§ Exercise
Keep only the lines from the start of the data through the line containing "<measurements>", and output them exactly.

§ Supplied material
****

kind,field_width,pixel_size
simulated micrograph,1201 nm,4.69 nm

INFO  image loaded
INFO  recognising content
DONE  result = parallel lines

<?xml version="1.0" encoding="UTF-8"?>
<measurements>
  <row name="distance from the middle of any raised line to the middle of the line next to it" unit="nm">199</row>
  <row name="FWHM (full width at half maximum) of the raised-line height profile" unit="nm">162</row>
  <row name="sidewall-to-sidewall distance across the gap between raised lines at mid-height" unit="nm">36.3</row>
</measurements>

****

§ Reply
kind,field_width,pixel_size
simulated micrograph,1201 nm,4.69 nm

INFO  image loaded
INFO  recognising content
DONE  result = parallel lines

<?xml version="1.0" encoding="UTF-8"?>
<measurements>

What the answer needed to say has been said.